• WORK TASK:
Copy the whole listing below exactly, with nothing left out.

• ENTRIES PROVIDED:
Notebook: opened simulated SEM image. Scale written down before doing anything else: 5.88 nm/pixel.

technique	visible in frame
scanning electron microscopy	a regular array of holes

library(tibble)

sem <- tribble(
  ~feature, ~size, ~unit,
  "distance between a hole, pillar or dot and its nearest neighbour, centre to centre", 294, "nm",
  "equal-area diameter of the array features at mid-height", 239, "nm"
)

• WRITTEN ANSWER:
Notebook: opened simulated SEM image. Scale written down before doing anything else: 5.88 nm/pixel.

technique	visible in frame
scanning electron microscopy	a regular array of holes

library(tibble)

sem <- tribble(
  ~feature, ~size, ~unit,
  "distance between a hole, pillar or dot and its nearest neighbour, centre to centre", 294, "nm",
  "equal-area diameter of the array features at mid-height", 239, "nm"
)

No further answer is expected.